===== Input data
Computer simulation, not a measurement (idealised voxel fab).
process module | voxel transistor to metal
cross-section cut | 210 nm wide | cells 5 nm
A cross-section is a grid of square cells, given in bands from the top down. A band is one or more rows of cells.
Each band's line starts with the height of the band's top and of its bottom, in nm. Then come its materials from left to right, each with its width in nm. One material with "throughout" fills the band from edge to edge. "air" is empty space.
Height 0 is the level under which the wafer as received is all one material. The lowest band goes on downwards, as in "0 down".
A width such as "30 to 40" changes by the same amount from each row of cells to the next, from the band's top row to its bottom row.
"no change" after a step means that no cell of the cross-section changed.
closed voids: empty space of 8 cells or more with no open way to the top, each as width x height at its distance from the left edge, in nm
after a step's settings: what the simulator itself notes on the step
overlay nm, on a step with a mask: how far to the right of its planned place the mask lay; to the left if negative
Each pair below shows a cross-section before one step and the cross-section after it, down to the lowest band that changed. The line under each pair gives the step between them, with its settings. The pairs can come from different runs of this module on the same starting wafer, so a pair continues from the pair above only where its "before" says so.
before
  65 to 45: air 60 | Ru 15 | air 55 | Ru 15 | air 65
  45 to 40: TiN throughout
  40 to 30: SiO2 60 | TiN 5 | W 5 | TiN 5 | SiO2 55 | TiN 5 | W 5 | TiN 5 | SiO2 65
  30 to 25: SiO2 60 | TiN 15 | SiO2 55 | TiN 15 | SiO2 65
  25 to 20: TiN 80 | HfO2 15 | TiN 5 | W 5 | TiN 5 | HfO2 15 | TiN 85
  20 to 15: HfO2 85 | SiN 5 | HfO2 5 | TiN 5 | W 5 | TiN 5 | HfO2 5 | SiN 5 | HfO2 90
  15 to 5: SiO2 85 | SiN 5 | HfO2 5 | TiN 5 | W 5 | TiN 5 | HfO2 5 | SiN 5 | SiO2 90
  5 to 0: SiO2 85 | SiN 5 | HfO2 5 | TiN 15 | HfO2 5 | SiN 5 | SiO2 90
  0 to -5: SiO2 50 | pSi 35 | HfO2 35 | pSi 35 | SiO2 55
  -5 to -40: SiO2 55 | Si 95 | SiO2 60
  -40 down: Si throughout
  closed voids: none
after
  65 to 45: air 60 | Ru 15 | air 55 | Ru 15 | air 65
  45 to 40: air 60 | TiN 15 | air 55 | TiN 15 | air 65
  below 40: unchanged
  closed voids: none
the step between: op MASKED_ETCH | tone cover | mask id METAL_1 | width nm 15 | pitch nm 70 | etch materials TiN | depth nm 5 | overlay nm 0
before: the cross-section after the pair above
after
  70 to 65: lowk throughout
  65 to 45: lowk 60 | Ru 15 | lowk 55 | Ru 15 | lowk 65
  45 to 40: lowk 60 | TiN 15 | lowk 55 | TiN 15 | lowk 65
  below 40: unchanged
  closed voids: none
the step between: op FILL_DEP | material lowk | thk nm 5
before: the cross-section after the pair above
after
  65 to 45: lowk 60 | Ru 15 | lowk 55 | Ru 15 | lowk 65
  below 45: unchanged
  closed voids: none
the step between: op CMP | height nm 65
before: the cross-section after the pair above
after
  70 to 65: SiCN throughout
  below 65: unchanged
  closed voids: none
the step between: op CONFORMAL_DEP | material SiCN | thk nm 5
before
==========

### Assignment
The lines above from the one containing "70 to 65: SiCN throughout" through the one containing "the step between: op CONFORMAL_DEP" are to be set down exactly, and no others.

### Written reply
  70 to 65: SiCN throughout
  below 65: unchanged
  closed voids: none
the step between: op CONFORMAL_DEP | material SiCN | thk nm 5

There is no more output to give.